- Work instruction -
Return the complete listing that follows, with each line reproduced exactly.

- Records supplied -
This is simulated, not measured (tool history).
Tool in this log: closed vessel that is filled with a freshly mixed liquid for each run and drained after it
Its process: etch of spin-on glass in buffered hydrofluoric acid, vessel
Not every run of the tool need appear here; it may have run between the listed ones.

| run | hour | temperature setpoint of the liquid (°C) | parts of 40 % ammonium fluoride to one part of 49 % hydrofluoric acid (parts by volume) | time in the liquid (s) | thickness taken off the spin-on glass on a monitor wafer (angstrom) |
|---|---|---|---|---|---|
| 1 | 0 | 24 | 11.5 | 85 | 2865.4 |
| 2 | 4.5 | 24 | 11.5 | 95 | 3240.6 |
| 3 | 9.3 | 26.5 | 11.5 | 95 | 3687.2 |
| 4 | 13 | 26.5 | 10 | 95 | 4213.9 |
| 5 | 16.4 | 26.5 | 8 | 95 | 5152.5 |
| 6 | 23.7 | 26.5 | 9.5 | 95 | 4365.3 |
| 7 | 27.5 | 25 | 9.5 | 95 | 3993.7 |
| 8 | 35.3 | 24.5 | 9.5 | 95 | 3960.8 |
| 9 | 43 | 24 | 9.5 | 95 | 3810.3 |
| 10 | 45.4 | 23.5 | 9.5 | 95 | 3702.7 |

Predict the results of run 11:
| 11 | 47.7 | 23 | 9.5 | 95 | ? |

- Task output -
This is simulated, not measured (tool history).
Tool in this log: closed vessel that is filled with a freshly mixed liquid for each run and drained after it
Its process: etch of spin-on glass in buffered hydrofluoric acid, vessel
Not every run of the tool need appear here; it may have run between the listed ones.

| run | hour | temperature setpoint of the liquid (°C) | parts of 40 % ammonium fluoride to one part of 49 % hydrofluoric acid (parts by volume) | time in the liquid (s) | thickness taken off the spin-on glass on a monitor wafer (angstrom) |
|---|---|---|---|---|---|
| 1 | 0 | 24 | 11.5 | 85 | 2865.4 |
| 2 | 4.5 | 24 | 11.5 | 95 | 3240.6 |
| 3 | 9.3 | 26.5 | 11.5 | 95 | 3687.2 |
| 4 | 13 | 26.5 | 10 | 95 | 4213.9 |
| 5 | 16.4 | 26.5 | 8 | 95 | 5152.5 |
| 6 | 23.7 | 26.5 | 9.5 | 95 | 4365.3 |
| 7 | 27.5 | 25 | 9.5 | 95 | 3993.7 |
| 8 | 35.3 | 24.5 | 9.5 | 95 | 3960.8 |
| 9 | 43 | 24 | 9.5 | 95 | 3810.3 |
| 10 | 45.4 | 23.5 | 9.5 | 95 | 3702.7 |

Predict the results of run 11:
| 11 | 47.7 | 23 | 9.5 | 95 | ? |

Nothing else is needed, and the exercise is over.